== Segment start ==

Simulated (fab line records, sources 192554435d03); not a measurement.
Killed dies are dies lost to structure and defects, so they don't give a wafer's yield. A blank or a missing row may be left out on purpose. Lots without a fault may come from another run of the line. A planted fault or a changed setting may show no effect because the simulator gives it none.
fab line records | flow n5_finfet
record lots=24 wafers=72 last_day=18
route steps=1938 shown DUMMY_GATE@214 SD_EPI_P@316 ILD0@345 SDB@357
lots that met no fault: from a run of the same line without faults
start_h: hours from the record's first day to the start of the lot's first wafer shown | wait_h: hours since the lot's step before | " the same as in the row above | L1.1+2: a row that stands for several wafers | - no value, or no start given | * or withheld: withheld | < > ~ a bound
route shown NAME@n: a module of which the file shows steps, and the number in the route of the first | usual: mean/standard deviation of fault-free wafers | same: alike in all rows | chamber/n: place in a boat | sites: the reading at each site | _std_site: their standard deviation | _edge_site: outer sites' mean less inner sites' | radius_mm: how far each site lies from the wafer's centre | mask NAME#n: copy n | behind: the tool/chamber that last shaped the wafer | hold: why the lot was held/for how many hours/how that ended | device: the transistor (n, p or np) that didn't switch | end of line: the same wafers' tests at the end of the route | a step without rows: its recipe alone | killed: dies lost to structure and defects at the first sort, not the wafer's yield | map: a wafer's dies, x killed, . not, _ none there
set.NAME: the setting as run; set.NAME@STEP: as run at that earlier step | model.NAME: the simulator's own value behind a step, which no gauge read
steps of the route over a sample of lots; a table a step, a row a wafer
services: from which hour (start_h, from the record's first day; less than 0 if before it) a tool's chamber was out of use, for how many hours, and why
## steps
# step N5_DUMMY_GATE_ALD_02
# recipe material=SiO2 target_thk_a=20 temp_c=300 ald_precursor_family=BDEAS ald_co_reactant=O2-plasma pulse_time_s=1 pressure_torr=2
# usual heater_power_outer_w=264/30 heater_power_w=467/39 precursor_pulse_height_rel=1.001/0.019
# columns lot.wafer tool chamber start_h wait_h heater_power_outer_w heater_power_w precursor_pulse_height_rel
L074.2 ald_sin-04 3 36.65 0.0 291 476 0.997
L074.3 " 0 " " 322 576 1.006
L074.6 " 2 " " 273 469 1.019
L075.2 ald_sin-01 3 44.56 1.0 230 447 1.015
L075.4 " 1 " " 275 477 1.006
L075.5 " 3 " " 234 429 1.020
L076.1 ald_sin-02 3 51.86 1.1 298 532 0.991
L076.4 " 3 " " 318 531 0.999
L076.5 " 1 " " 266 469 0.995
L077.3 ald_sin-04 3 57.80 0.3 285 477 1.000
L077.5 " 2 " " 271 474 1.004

== Segment end ==

- [Assigned task]: Print only what lies in the material above starting at the line with "273 469 1.019" and ending at the line with "L077.3 ald_sin-04 3 57.80 0.3 285 477 1.000", every line exactly as given.

- [Written reply]:
L074.6 " 2 " " 273 469 1.019
L075.2 ald_sin-01 3 44.56 1.0 230 447 1.015
L075.4 " 1 " " 275 477 1.006
L075.5 " 3 " " 234 429 1.020
L076.1 ald_sin-02 3 51.86 1.1 298 532 0.991
L076.4 " 3 " " 318 531 0.999
L076.5 " 1 " " 266 469 0.995
L077.3 ald_sin-04 3 57.80 0.3 285 477 1.000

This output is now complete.